^^^^^^^^

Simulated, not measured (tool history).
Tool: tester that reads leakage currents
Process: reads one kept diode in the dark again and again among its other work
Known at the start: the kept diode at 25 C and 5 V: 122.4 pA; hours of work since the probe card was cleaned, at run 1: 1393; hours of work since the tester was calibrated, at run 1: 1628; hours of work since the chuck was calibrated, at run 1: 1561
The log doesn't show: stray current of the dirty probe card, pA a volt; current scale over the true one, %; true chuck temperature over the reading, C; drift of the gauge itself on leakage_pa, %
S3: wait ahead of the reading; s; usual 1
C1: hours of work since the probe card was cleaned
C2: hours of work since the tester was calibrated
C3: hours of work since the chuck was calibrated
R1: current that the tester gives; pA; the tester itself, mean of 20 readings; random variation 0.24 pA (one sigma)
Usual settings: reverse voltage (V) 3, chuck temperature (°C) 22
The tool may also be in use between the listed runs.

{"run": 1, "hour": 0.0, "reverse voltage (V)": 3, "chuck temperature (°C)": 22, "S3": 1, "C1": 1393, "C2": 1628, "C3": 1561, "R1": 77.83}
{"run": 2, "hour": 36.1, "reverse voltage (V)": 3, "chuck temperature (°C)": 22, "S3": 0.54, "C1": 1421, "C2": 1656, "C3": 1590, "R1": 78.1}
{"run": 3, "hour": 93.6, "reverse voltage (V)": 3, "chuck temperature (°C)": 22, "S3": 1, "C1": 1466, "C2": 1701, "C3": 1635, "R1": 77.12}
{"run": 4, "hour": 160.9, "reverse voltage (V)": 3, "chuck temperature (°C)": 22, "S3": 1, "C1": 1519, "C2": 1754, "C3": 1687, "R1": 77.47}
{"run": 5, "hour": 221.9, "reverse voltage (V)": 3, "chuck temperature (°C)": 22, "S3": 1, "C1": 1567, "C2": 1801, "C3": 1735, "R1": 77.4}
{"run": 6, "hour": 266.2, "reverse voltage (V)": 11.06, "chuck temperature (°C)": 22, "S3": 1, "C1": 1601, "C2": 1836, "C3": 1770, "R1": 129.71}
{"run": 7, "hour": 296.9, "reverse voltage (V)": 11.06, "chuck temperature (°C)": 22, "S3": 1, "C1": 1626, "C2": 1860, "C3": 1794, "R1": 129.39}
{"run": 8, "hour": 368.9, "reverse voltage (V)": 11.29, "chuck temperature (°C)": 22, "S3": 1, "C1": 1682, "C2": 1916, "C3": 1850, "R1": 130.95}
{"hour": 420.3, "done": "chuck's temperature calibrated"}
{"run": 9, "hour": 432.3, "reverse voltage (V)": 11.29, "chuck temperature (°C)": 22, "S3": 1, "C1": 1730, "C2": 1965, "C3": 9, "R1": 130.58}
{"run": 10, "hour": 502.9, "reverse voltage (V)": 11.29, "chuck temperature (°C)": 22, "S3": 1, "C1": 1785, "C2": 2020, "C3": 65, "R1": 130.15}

^^^^^^^^

The response should hold exactly the lines starting at the line with "Process: reads one" and ending at the line with "The tool may", and no other line of the material above.

_Task response_:
Process: reads one kept diode in the dark again and again among its other work
Known at the start: the kept diode at 25 C and 5 V: 122.4 pA; hours of work since the probe card was cleaned, at run 1: 1393; hours of work since the tester was calibrated, at run 1: 1628; hours of work since the chuck was calibrated, at run 1: 1561
The log doesn't show: stray current of the dirty probe card, pA a volt; current scale over the true one, %; true chuck temperature over the reading, C; drift of the gauge itself on leakage_pa, %
S3: wait ahead of the reading; s; usual 1
C1: hours of work since the probe card was cleaned
C2: hours of work since the tester was calibrated
C3: hours of work since the chuck was calibrated
R1: current that the tester gives; pA; the tester itself, mean of 20 readings; random variation 0.24 pA (one sigma)
Usual settings: reverse voltage (V) 3, chuck temperature (°C) 22
The tool may also be in use between the listed runs.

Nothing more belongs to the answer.